_DATA RECORDS_:
::::::::::
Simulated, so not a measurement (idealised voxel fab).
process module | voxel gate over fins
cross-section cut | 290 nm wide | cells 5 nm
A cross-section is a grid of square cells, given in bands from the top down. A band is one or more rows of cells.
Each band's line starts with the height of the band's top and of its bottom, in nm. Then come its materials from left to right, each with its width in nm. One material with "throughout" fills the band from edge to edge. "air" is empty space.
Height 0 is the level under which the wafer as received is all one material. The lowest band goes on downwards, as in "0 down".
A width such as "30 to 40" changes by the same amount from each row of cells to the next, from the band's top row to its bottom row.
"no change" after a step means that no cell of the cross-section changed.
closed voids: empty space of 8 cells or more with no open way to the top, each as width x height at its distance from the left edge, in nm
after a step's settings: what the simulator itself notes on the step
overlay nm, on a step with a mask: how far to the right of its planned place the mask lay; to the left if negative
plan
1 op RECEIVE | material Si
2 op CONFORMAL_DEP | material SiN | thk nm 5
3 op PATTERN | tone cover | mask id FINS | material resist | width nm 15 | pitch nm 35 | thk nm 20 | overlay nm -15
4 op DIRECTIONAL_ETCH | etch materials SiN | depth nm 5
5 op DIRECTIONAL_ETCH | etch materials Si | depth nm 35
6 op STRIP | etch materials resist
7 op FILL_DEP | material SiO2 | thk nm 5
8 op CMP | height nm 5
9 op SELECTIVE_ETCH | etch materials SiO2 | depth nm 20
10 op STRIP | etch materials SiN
::::::::::

_WORK ITEM_: Restate the material word for word, but only from its first line through the line containing "Each band's line".

_REPLY_:
Simulated, so not a measurement (idealised voxel fab).
process module | voxel gate over fins
cross-section cut | 290 nm wide | cells 5 nm
A cross-section is a grid of square cells, given in bands from the top down. A band is one or more rows of cells.
Each band's line starts with the height of the band's top and of its bottom, in nm. Then come its materials from left to right, each with its width in nm. One material with "throughout" fills the band from edge to edge. "air" is empty space.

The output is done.